(Available data):
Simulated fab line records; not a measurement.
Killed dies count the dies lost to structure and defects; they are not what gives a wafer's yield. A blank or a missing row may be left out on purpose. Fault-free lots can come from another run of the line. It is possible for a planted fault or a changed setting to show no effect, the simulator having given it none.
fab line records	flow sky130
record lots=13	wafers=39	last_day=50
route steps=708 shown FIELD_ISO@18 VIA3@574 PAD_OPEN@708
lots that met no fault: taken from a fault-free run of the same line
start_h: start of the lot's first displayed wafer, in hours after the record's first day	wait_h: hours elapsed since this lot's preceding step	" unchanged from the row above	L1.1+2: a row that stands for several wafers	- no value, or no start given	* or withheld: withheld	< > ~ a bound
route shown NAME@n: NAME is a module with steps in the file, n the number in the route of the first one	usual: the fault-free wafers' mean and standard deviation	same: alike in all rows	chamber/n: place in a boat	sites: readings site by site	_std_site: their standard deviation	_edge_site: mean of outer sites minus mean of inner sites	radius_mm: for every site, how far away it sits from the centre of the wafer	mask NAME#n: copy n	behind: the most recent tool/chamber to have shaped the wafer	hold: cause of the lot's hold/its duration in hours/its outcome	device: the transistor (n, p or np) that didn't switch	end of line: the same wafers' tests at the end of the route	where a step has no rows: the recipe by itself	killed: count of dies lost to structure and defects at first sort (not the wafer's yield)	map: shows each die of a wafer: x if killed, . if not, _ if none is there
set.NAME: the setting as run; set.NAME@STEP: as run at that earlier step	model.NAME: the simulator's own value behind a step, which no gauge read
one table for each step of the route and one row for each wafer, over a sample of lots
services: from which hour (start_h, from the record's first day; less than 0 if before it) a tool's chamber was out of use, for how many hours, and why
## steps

(Assigned task):
Everything from the first line above up to and including the line that contains "lots that met" should be printed exactly; please print only that.

(Your solution):
Simulated fab line records; not a measurement.
Killed dies count the dies lost to structure and defects; they are not what gives a wafer's yield. A blank or a missing row may be left out on purpose. Fault-free lots can come from another run of the line. It is possible for a planted fault or a changed setting to show no effect, the simulator having given it none.
fab line records	flow sky130
record lots=13	wafers=39	last_day=50
route steps=708 shown FIELD_ISO@18 VIA3@574 PAD_OPEN@708
lots that met no fault: taken from a fault-free run of the same line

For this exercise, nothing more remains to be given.